• [Data excerpts]
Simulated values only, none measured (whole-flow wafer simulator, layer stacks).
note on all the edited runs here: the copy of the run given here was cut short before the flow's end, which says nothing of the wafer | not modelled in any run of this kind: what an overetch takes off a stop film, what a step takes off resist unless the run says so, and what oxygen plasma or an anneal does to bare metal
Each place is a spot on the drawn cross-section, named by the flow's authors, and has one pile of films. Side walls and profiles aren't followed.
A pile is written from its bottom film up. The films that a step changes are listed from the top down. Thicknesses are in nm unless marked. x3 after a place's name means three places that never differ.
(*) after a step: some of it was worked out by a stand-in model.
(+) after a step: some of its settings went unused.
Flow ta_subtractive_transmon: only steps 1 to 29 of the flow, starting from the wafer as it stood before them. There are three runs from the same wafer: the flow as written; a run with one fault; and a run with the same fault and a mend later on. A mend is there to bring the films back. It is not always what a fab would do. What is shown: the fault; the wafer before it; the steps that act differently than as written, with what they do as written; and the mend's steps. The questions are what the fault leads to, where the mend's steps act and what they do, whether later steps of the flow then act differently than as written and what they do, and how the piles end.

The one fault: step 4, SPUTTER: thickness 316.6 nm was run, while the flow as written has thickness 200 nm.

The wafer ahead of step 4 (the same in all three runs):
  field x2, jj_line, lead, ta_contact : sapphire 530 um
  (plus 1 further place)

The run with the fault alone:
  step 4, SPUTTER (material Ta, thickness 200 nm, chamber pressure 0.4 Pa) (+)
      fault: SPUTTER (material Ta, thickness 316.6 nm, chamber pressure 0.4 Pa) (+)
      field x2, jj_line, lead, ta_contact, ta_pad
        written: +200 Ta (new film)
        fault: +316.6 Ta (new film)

• [Work request] Above are the records. Print exactly, and only, the lines from the line with "note on all" to the line with "(+) after a", both inclusive.

• [Task answer]
note on all the edited runs here: the copy of the run given here was cut short before the flow's end, which says nothing of the wafer | not modelled in any run of this kind: what an overetch takes off a stop film, what a step takes off resist unless the run says so, and what oxygen plasma or an anneal does to bare metal
Each place is a spot on the drawn cross-section, named by the flow's authors, and has one pile of films. Side walls and profiles aren't followed.
A pile is written from its bottom film up. The films that a step changes are listed from the top down. Thicknesses are in nm unless marked. x3 after a place's name means three places that never differ.
(*) after a step: some of it was worked out by a stand-in model.
(+) after a step: some of its settings went unused.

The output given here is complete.